** Opening Extracted entries block **

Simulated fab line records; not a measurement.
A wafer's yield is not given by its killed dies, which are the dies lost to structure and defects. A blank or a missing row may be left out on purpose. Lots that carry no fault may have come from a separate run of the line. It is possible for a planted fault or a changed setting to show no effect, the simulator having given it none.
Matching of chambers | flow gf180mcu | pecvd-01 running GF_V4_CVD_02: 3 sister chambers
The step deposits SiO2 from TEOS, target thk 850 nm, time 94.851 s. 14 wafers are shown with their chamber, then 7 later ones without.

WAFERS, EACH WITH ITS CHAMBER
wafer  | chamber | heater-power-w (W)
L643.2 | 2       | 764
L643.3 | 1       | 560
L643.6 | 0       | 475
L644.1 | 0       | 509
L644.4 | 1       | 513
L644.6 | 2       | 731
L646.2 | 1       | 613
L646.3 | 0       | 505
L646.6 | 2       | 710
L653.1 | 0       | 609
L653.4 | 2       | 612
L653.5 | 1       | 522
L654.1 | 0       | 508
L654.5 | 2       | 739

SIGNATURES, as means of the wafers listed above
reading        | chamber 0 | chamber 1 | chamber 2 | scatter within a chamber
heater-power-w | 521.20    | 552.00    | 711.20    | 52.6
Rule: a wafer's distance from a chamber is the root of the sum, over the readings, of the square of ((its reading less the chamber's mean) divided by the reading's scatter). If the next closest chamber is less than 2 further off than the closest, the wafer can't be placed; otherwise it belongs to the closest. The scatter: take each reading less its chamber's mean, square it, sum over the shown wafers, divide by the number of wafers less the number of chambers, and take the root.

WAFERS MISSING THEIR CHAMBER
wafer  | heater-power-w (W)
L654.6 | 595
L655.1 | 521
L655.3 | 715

** Closing Extracted entries block **

Activity:
Top to bottom, set down the whole listing exactly.

Task output:
Simulated fab line records; not a measurement.
A wafer's yield is not given by its killed dies, which are the dies lost to structure and defects. A blank or a missing row may be left out on purpose. Lots that carry no fault may have come from a separate run of the line. It is possible for a planted fault or a changed setting to show no effect, the simulator having given it none.
Matching of chambers | flow gf180mcu | pecvd-01 running GF_V4_CVD_02: 3 sister chambers
The step deposits SiO2 from TEOS, target thk 850 nm, time 94.851 s. 14 wafers are shown with their chamber, then 7 later ones without.

WAFERS, EACH WITH ITS CHAMBER
wafer  | chamber | heater-power-w (W)
L643.2 | 2       | 764
L643.3 | 1       | 560
L643.6 | 0       | 475
L644.1 | 0       | 509
L644.4 | 1       | 513
L644.6 | 2       | 731
L646.2 | 1       | 613
L646.3 | 0       | 505
L646.6 | 2       | 710
L653.1 | 0       | 609
L653.4 | 2       | 612
L653.5 | 1       | 522
L654.1 | 0       | 508
L654.5 | 2       | 739

SIGNATURES, as means of the wafers listed above
reading        | chamber 0 | chamber 1 | chamber 2 | scatter within a chamber
heater-power-w | 521.20    | 552.00    | 711.20    | 52.6
Rule: a wafer's distance from a chamber is the root of the sum, over the readings, of the square of ((its reading less the chamber's mean) divided by the reading's scatter). If the next closest chamber is less than 2 further off than the closest, the wafer can't be placed; otherwise it belongs to the closest. The scatter: take each reading less its chamber's mean, square it, sum over the shown wafers, divide by the number of wafers less the number of chambers, and take the root.

WAFERS MISSING THEIR CHAMBER
wafer  | heater-power-w (W)
L654.6 | 595
L655.1 | 521
L655.3 | 715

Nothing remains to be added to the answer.